*Exercise:*
Give back an exact copy of the lines in the records below, from the line that has "A wafer's yield" through the line that has "route steps=1938 shown", and nothing besides.

*Supplied information:*
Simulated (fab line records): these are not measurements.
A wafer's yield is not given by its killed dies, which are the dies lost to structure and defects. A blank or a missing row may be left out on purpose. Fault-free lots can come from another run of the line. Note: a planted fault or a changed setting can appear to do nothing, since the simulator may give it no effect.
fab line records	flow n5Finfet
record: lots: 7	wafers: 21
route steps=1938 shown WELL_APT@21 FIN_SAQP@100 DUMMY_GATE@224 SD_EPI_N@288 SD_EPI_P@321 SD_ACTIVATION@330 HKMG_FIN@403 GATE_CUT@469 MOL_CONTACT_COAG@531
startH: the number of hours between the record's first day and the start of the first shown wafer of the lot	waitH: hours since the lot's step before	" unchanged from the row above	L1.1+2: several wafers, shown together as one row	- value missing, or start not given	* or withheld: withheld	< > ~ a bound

*Written response:*
A wafer's yield is not given by its killed dies, which are the dies lost to structure and defects. A blank or a missing row may be left out on purpose. Fault-free lots can come from another run of the line. Note: a planted fault or a changed setting can appear to do nothing, since the simulator may give it no effect.
fab line records	flow n5Finfet
record: lots: 7	wafers: 21
route steps=1938 shown WELL_APT@21 FIN_SAQP@100 DUMMY_GATE@224 SD_EPI_N@288 SD_EPI_P@321 SD_ACTIVATION@330 HKMG_FIN@403 GATE_CUT@469 MOL_CONTACT_COAG@531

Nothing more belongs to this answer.